•••••
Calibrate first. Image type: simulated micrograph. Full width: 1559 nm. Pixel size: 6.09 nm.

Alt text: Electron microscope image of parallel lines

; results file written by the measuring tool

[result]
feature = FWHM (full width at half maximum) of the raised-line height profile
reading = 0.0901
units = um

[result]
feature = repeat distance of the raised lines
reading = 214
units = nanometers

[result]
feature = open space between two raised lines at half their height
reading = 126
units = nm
•••••

Required action: Lines from the top of the entries through the line with "reading = 126" are to be transcribed exactly, and nothing more.

Answer space:
Calibrate first. Image type: simulated micrograph. Full width: 1559 nm. Pixel size: 6.09 nm.

Alt text: Electron microscope image of parallel lines

; results file written by the measuring tool

[result]
feature = FWHM (full width at half maximum) of the raised-line height profile
reading = 0.0901
units = um

[result]
feature = repeat distance of the raised lines
reading = 214
units = nanometers

[result]
feature = open space between two raised lines at half their height
reading = 126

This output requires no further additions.